========
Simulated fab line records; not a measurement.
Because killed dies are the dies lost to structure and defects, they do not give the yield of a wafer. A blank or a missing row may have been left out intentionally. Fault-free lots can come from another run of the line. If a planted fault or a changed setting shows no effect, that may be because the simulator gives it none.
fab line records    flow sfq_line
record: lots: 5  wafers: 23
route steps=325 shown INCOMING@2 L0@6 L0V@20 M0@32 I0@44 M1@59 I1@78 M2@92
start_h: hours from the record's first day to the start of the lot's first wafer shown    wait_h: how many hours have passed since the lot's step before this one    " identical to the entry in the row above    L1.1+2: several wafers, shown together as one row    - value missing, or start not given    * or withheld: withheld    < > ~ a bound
========

Only the lines above, from the first through the one holding "route steps=325 shown", are to be output, and they must be copied exactly.

- _Written response_:
Simulated fab line records; not a measurement.
Because killed dies are the dies lost to structure and defects, they do not give the yield of a wafer. A blank or a missing row may have been left out intentionally. Fault-free lots can come from another run of the line. If a planted fault or a changed setting shows no effect, that may be because the simulator gives it none.
fab line records    flow sfq_line
record: lots: 5  wafers: 23
route steps=325 shown INCOMING@2 L0@6 L0V@20 M0@32 I0@44 M1@59 I1@78 M2@92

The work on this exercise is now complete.